# [Exercise]
Where the records below reach the line containing "wafer=L105.2; chamber=0; motor-current-A", start transcribing, and end with the line containing "wafer=L109.6; motor-current-A (A)=10.5;", exactly and with nothing else added.

# [Extracted information]
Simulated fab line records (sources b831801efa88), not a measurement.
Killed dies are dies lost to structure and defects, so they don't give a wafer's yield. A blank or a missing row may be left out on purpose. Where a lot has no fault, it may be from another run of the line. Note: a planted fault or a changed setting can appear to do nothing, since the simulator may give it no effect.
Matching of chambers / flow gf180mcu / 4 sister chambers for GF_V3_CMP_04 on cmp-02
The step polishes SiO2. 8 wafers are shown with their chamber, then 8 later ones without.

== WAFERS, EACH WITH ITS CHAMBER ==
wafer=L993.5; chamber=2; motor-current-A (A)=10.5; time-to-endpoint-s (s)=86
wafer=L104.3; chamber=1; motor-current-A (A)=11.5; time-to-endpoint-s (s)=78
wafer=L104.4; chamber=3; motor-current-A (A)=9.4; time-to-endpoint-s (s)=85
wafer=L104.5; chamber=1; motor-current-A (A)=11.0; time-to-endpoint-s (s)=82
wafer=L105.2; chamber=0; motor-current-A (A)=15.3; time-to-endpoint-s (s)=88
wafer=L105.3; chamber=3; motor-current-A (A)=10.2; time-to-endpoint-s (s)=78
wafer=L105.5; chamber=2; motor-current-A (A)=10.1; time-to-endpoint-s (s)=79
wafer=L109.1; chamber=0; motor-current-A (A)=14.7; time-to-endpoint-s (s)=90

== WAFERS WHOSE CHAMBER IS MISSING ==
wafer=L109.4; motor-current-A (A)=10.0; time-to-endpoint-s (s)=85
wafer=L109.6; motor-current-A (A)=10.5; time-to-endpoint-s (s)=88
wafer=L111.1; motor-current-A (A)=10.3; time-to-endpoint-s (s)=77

# [Written reply]
wafer=L105.2; chamber=0; motor-current-A (A)=15.3; time-to-endpoint-s (s)=88
wafer=L105.3; chamber=3; motor-current-A (A)=10.2; time-to-endpoint-s (s)=78
wafer=L105.5; chamber=2; motor-current-A (A)=10.1; time-to-endpoint-s (s)=79
wafer=L109.1; chamber=0; motor-current-A (A)=14.7; time-to-endpoint-s (s)=90

== WAFERS WHOSE CHAMBER IS MISSING ==
wafer=L109.4; motor-current-A (A)=10.0; time-to-endpoint-s (s)=85
wafer=L109.6; motor-current-A (A)=10.5; time-to-endpoint-s (s)=88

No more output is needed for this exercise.